The response should be the lines of the data, starting at the first and ending at the one that contains "Square cell edge", copied without change.

>>>

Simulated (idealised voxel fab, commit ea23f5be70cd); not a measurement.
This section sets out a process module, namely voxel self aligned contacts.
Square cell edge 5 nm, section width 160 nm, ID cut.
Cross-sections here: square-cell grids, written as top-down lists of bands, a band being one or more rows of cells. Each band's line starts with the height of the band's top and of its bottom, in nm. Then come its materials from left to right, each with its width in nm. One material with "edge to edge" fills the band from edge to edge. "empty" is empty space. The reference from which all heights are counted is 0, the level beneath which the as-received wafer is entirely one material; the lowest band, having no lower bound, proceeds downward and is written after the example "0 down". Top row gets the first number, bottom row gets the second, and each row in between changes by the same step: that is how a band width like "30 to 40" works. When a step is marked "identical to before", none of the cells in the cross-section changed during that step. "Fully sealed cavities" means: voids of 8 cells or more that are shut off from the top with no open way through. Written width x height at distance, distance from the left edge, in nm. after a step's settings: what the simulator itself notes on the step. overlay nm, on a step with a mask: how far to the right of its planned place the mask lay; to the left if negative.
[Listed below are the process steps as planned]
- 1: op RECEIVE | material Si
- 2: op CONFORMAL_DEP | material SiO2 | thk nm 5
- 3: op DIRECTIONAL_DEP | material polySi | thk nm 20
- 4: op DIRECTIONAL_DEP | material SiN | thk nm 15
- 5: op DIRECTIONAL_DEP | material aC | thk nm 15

<<<

* Written solution
Simulated (idealised voxel fab, commit ea23f5be70cd); not a measurement.
This section sets out a process module, namely voxel self aligned contacts.
Square cell edge 5 nm, section width 160 nm, ID cut.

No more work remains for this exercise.